** Data **
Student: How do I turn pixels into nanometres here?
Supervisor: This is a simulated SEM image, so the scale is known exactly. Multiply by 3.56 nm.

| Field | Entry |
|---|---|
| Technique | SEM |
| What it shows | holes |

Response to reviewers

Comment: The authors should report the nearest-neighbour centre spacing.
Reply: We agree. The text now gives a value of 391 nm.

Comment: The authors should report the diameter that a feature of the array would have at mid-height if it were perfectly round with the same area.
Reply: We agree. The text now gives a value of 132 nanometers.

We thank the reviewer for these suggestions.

** Work instruction **
Each entry above is to be copied out exactly.

** Answer section **
Student: How do I turn pixels into nanometres here?
Supervisor: This is a simulated SEM image, so the scale is known exactly. Multiply by 3.56 nm.

| Field | Entry |
|---|---|
| Technique | SEM |
| What it shows | holes |

Response to reviewers

Comment: The authors should report the nearest-neighbour centre spacing.
Reply: We agree. The text now gives a value of 391 nm.

Comment: The authors should report the diameter that a feature of the array would have at mid-height if it were perfectly round with the same area.
Reply: We agree. The text now gives a value of 132 nanometers.

We thank the reviewer for these suggestions.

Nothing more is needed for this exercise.